Quote the listing below word for word, stopping after the line that contains "[analyst] symbols?".

####
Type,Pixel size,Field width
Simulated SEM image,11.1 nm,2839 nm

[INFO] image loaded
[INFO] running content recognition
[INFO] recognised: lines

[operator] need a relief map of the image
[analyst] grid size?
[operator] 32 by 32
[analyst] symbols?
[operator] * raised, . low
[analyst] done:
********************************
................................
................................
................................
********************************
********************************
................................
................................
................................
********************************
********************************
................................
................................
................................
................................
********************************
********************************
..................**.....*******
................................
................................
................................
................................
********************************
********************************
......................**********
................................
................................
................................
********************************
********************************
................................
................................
####

▶ Written solution:
Type,Pixel size,Field width
Simulated SEM image,11.1 nm,2839 nm

[INFO] image loaded
[INFO] running content recognition
[INFO] recognised: lines

[operator] need a relief map of the image
[analyst] grid size?
[operator] 32 by 32
[analyst] symbols?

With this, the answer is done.